Activity >>
Beneath this line is the data. Output exactly the lines from the line with "Herein follows the" to the line with "270 nm wide, 5", both ends included, and nothing more.

Raw data >>
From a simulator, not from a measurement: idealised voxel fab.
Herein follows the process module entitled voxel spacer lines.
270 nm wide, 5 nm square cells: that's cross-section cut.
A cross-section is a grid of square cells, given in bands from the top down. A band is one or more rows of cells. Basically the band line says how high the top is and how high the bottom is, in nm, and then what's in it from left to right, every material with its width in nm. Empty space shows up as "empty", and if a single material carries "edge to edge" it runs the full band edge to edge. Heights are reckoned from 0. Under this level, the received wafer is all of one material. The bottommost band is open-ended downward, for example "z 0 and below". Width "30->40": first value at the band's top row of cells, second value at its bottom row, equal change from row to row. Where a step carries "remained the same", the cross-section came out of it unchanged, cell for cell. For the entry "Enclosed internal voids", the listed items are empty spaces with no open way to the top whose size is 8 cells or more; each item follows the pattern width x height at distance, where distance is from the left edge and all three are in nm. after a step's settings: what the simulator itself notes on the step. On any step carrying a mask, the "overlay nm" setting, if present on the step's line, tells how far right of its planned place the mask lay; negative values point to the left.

Reply >>
Herein follows the process module entitled voxel spacer lines.
270 nm wide, 5 nm square cells: that's cross-section cut.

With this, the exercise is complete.